= DATASET ENTRIES =
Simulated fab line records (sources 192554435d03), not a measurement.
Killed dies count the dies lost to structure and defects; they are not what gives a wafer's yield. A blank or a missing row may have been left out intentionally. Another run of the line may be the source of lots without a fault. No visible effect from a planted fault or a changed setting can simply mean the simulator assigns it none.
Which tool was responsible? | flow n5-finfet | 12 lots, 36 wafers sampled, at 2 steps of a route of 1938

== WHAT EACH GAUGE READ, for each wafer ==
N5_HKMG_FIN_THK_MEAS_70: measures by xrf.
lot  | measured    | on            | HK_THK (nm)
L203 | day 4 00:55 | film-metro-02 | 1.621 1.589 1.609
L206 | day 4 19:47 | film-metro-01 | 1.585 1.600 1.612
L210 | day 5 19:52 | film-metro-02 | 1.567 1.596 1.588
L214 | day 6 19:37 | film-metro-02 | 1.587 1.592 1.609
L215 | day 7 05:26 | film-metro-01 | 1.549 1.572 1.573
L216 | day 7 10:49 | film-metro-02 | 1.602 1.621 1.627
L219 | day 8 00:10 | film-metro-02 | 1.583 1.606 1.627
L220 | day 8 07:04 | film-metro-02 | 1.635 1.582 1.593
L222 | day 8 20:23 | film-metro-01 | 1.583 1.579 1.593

= ASSIGNED TASK =
What you output must be the lines from the opening of the material above up to and including the line with "Killed dies count", reproduced exactly.

= ANSWER AREA =
Simulated fab line records (sources 192554435d03), not a measurement.
Killed dies count the dies lost to structure and defects; they are not what gives a wafer's yield. A blank or a missing row may have been left out intentionally. Another run of the line may be the source of lots without a fault. No visible effect from a planted fault or a changed setting can simply mean the simulator assigns it none.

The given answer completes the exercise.